Work request —
Retype, word for word, each line between the lines holding "The process module" and "Pictured: cross-section cut, 300", inclusive, and leave the rest of the data alone.

Supplied records —
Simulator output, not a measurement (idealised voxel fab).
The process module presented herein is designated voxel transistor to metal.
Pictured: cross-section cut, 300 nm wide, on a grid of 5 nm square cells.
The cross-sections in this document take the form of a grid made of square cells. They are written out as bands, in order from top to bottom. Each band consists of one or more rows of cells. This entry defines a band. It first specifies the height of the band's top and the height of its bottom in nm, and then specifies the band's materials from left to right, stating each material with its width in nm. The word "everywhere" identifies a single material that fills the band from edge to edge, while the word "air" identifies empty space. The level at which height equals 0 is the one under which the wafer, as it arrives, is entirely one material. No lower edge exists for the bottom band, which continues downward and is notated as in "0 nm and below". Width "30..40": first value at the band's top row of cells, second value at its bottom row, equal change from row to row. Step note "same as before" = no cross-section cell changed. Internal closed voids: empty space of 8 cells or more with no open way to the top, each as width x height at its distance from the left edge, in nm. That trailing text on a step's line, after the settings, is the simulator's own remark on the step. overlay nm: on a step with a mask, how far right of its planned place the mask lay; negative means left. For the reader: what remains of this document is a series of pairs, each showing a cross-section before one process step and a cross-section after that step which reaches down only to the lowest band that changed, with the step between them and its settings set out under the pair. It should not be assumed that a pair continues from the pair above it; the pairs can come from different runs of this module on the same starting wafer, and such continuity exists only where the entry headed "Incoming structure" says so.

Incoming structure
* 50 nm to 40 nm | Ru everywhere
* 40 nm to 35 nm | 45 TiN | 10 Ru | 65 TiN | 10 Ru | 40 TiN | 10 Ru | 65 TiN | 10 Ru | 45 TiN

Response —
The process module presented herein is designated voxel transistor to metal.
Pictured: cross-section cut, 300 nm wide, on a grid of 5 nm square cells.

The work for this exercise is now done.